**INFORMATION SHOWN**

============

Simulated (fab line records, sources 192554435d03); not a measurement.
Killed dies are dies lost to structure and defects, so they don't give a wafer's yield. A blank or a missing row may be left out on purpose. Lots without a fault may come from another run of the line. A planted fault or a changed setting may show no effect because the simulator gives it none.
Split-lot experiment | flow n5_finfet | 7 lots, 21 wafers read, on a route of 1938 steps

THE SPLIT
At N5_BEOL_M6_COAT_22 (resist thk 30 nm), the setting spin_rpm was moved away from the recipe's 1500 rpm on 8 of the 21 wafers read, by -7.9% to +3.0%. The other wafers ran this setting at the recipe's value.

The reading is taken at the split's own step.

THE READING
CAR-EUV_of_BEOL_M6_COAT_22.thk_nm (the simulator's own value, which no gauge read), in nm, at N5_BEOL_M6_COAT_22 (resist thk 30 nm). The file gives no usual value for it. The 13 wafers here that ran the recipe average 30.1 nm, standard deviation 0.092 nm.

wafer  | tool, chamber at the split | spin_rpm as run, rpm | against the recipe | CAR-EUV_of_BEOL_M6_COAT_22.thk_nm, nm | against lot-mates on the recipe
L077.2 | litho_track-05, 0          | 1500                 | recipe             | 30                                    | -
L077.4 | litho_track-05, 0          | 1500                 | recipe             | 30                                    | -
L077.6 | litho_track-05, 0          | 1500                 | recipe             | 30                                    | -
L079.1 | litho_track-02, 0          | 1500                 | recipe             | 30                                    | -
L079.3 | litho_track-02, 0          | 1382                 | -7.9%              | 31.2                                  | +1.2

============

**WORK TASK**
Copy the records above exactly as they appear.

**RESPONSE BOX**
Simulated (fab line records, sources 192554435d03); not a measurement.
Killed dies are dies lost to structure and defects, so they don't give a wafer's yield. A blank or a missing row may be left out on purpose. Lots without a fault may come from another run of the line. A planted fault or a changed setting may show no effect because the simulator gives it none.
Split-lot experiment | flow n5_finfet | 7 lots, 21 wafers read, on a route of 1938 steps

THE SPLIT
At N5_BEOL_M6_COAT_22 (resist thk 30 nm), the setting spin_rpm was moved away from the recipe's 1500 rpm on 8 of the 21 wafers read, by -7.9% to +3.0%. The other wafers ran this setting at the recipe's value.

The reading is taken at the split's own step.

THE READING
CAR-EUV_of_BEOL_M6_COAT_22.thk_nm (the simulator's own value, which no gauge read), in nm, at N5_BEOL_M6_COAT_22 (resist thk 30 nm). The file gives no usual value for it. The 13 wafers here that ran the recipe average 30.1 nm, standard deviation 0.092 nm.

wafer  | tool, chamber at the split | spin_rpm as run, rpm | against the recipe | CAR-EUV_of_BEOL_M6_COAT_22.thk_nm, nm | against lot-mates on the recipe
L077.2 | litho_track-05, 0          | 1500                 | recipe             | 30                                    | -
L077.4 | litho_track-05, 0          | 1500                 | recipe             | 30                                    | -
L077.6 | litho_track-05, 0          | 1500                 | recipe             | 30                                    | -
L079.1 | litho_track-02, 0          | 1500                 | recipe             | 30                                    | -
L079.3 | litho_track-02, 0          | 1382                 | -7.9%              | 31.2                                  | +1.2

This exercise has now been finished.